**Exercise:**
Each line from the opening of the listing below through the line that contains "LLLLLLLLLLLLLLLLLLHLLLLLLLHHLLHL" is to be output exactly as written.

**Provided records:**

————

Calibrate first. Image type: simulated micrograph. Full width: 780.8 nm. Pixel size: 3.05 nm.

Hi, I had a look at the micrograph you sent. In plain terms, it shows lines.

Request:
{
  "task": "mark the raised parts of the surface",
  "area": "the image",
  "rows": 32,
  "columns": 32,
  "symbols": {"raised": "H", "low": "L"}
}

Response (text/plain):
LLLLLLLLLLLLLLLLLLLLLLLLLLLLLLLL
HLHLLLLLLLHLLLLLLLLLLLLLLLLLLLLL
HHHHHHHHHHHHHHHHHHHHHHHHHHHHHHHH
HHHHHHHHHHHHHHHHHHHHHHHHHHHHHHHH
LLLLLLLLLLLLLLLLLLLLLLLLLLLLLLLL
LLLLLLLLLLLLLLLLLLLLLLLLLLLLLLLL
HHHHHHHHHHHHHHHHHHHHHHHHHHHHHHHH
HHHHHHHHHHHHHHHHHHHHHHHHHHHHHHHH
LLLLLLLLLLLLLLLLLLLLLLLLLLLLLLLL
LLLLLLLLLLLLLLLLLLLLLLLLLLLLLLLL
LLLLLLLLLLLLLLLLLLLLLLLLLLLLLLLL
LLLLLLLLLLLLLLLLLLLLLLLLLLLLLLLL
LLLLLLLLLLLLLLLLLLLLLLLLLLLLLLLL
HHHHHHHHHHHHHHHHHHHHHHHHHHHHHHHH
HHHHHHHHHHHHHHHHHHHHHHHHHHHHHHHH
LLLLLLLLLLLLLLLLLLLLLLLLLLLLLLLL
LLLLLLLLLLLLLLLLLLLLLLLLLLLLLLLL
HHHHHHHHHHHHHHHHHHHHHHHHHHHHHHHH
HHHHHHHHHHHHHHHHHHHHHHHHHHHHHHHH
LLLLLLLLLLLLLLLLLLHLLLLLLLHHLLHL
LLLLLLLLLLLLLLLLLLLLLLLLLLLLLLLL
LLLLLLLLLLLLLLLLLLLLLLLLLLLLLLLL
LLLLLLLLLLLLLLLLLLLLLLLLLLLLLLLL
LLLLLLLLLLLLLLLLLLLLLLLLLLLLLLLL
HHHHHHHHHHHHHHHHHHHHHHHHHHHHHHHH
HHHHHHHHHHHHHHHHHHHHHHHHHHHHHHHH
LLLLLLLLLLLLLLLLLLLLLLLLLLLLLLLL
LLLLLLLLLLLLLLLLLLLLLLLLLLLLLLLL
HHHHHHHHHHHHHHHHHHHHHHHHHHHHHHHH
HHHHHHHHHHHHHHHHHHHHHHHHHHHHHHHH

————

**Response area:**
Calibrate first. Image type: simulated micrograph. Full width: 780.8 nm. Pixel size: 3.05 nm.

Hi, I had a look at the micrograph you sent. In plain terms, it shows lines.

Request:
{
  "task": "mark the raised parts of the surface",
  "area": "the image",
  "rows": 32,
  "columns": 32,
  "symbols": {"raised": "H", "low": "L"}
}

Response (text/plain):
LLLLLLLLLLLLLLLLLLLLLLLLLLLLLLLL
HLHLLLLLLLHLLLLLLLLLLLLLLLLLLLLL
HHHHHHHHHHHHHHHHHHHHHHHHHHHHHHHH
HHHHHHHHHHHHHHHHHHHHHHHHHHHHHHHH
LLLLLLLLLLLLLLLLLLLLLLLLLLLLLLLL
LLLLLLLLLLLLLLLLLLLLLLLLLLLLLLLL
HHHHHHHHHHHHHHHHHHHHHHHHHHHHHHHH
HHHHHHHHHHHHHHHHHHHHHHHHHHHHHHHH
LLLLLLLLLLLLLLLLLLLLLLLLLLLLLLLL
LLLLLLLLLLLLLLLLLLLLLLLLLLLLLLLL
LLLLLLLLLLLLLLLLLLLLLLLLLLLLLLLL
LLLLLLLLLLLLLLLLLLLLLLLLLLLLLLLL
LLLLLLLLLLLLLLLLLLLLLLLLLLLLLLLL
HHHHHHHHHHHHHHHHHHHHHHHHHHHHHHHH
HHHHHHHHHHHHHHHHHHHHHHHHHHHHHHHH
LLLLLLLLLLLLLLLLLLLLLLLLLLLLLLLL
LLLLLLLLLLLLLLLLLLLLLLLLLLLLLLLL
HHHHHHHHHHHHHHHHHHHHHHHHHHHHHHHH
HHHHHHHHHHHHHHHHHHHHHHHHHHHHHHHH
LLLLLLLLLLLLLLLLLLHLLLLLLLHHLLHL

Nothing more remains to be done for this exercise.